▶ Activity:
Reproduce the entries that follow, exactly and in full.

▶ Entries provided:
************
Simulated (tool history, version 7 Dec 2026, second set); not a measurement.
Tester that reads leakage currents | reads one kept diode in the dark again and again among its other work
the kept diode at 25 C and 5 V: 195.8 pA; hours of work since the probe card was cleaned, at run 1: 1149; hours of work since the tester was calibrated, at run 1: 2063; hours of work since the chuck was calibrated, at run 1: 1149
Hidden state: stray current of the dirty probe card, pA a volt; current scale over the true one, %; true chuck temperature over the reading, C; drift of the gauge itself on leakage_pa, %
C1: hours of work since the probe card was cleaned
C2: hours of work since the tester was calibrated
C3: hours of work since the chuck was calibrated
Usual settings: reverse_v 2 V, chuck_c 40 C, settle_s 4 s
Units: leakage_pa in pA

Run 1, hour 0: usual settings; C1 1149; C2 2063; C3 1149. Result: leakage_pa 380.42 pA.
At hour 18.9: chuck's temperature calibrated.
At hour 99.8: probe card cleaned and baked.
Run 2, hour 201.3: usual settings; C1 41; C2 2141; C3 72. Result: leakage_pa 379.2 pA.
************

▶ Exercise output:
Simulated (tool history, version 7 Dec 2026, second set); not a measurement.
Tester that reads leakage currents | reads one kept diode in the dark again and again among its other work
the kept diode at 25 C and 5 V: 195.8 pA; hours of work since the probe card was cleaned, at run 1: 1149; hours of work since the tester was calibrated, at run 1: 2063; hours of work since the chuck was calibrated, at run 1: 1149
Hidden state: stray current of the dirty probe card, pA a volt; current scale over the true one, %; true chuck temperature over the reading, C; drift of the gauge itself on leakage_pa, %
C1: hours of work since the probe card was cleaned
C2: hours of work since the tester was calibrated
C3: hours of work since the chuck was calibrated
Usual settings: reverse_v 2 V, chuck_c 40 C, settle_s 4 s
Units: leakage_pa in pA

Run 1, hour 0: usual settings; C1 1149; C2 2063; C3 1149. Result: leakage_pa 380.42 pA.
At hour 18.9: chuck's temperature calibrated.
At hour 99.8: probe card cleaned and baked.
Run 2, hour 201.3: usual settings; C1 41; C2 2141; C3 72. Result: leakage_pa 379.2 pA.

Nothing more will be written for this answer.